Assigned task:
Output all of the entries exactly as written.

Information given:
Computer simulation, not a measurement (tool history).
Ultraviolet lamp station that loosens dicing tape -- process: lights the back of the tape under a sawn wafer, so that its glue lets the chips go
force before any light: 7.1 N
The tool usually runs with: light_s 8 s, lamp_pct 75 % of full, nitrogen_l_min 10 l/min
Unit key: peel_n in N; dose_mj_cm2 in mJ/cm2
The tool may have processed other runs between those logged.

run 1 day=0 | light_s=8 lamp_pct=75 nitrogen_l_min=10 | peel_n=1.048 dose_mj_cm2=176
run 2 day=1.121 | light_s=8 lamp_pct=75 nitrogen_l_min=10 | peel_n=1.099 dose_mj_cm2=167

Result:
Computer simulation, not a measurement (tool history).
Ultraviolet lamp station that loosens dicing tape -- process: lights the back of the tape under a sawn wafer, so that its glue lets the chips go
force before any light: 7.1 N
The tool usually runs with: light_s 8 s, lamp_pct 75 % of full, nitrogen_l_min 10 l/min
Unit key: peel_n in N; dose_mj_cm2 in mJ/cm2
The tool may have processed other runs between those logged.

run 1 day=0 | light_s=8 lamp_pct=75 nitrogen_l_min=10 | peel_n=1.048 dose_mj_cm2=176
run 2 day=1.121 | light_s=8 lamp_pct=75 nitrogen_l_min=10 | peel_n=1.099 dose_mj_cm2=167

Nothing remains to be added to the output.